* _ASSIGNMENT_
Retype, exactly as they appear below, the lines between the line holding "<quantity>equivalent circular diameter" and the line holding "Fill in the blank using the image.", both ends included.

* _LISTED ENTRIES_
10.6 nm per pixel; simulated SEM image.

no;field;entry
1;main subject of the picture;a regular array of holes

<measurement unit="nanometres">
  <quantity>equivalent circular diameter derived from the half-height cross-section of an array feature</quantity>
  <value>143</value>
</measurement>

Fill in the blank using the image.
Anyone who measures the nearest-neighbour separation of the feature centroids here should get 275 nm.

* _WRITTEN REPLY_
  <quantity>equivalent circular diameter derived from the half-height cross-section of an array feature</quantity>
  <value>143</value>
</measurement>

Fill in the blank using the image.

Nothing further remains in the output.